All that is wanted is a word-for-word copy of the data from its first line to the line containing "Candidate: I'd say 863 nm.", both included.

########

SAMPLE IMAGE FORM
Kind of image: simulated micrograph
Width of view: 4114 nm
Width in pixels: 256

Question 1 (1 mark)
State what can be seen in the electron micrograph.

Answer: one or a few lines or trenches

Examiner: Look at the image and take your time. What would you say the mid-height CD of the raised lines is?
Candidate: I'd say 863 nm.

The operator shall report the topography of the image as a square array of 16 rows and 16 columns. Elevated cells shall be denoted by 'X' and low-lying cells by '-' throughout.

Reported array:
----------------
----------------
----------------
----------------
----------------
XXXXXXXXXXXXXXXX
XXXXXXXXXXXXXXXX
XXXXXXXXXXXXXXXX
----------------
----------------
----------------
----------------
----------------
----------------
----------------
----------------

########

▶ **RESPONSE AREA**
SAMPLE IMAGE FORM
Kind of image: simulated micrograph
Width of view: 4114 nm
Width in pixels: 256

Question 1 (1 mark)
State what can be seen in the electron micrograph.

Answer: one or a few lines or trenches

Examiner: Look at the image and take your time. What would you say the mid-height CD of the raised lines is?
Candidate: I'd say 863 nm.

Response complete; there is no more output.